--- START ---
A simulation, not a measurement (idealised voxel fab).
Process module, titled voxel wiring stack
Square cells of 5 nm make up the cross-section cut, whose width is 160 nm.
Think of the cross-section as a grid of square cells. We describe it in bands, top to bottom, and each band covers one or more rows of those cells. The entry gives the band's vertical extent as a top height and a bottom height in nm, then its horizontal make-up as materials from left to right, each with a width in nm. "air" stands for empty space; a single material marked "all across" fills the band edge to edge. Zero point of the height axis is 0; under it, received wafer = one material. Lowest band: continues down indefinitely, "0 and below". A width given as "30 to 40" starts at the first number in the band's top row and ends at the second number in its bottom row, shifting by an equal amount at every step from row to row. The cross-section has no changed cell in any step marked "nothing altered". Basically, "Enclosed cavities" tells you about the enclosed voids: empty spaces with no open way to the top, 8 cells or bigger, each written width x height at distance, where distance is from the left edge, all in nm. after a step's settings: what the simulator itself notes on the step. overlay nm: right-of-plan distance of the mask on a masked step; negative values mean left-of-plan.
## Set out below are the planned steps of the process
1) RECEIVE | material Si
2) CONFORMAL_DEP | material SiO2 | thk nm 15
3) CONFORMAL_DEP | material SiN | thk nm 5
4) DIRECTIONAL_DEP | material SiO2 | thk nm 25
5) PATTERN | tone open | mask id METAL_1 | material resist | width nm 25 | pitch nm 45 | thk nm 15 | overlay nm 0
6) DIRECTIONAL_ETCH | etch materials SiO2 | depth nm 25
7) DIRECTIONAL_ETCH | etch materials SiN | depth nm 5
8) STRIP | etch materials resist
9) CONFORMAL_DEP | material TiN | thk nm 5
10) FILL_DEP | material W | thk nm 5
--- END ---

Assigned task -> Reproduce each of the entries exactly, omitting none.

Exercise output ->
A simulation, not a measurement (idealised voxel fab).
Process module, titled voxel wiring stack
Square cells of 5 nm make up the cross-section cut, whose width is 160 nm.
Think of the cross-section as a grid of square cells. We describe it in bands, top to bottom, and each band covers one or more rows of those cells. The entry gives the band's vertical extent as a top height and a bottom height in nm, then its horizontal make-up as materials from left to right, each with a width in nm. "air" stands for empty space; a single material marked "all across" fills the band edge to edge. Zero point of the height axis is 0; under it, received wafer = one material. Lowest band: continues down indefinitely, "0 and below". A width given as "30 to 40" starts at the first number in the band's top row and ends at the second number in its bottom row, shifting by an equal amount at every step from row to row. The cross-section has no changed cell in any step marked "nothing altered". Basically, "Enclosed cavities" tells you about the enclosed voids: empty spaces with no open way to the top, 8 cells or bigger, each written width x height at distance, where distance is from the left edge, all in nm. after a step's settings: what the simulator itself notes on the step. overlay nm: right-of-plan distance of the mask on a masked step; negative values mean left-of-plan.
## Set out below are the planned steps of the process
1) RECEIVE | material Si
2) CONFORMAL_DEP | material SiO2 | thk nm 15
3) CONFORMAL_DEP | material SiN | thk nm 5
4) DIRECTIONAL_DEP | material SiO2 | thk nm 25
5) PATTERN | tone open | mask id METAL_1 | material resist | width nm 25 | pitch nm 45 | thk nm 15 | overlay nm 0
6) DIRECTIONAL_ETCH | etch materials SiO2 | depth nm 25
7) DIRECTIONAL_ETCH | etch materials SiN | depth nm 5
8) STRIP | etch materials resist
9) CONFORMAL_DEP | material TiN | thk nm 5
10) FILL_DEP | material W | thk nm 5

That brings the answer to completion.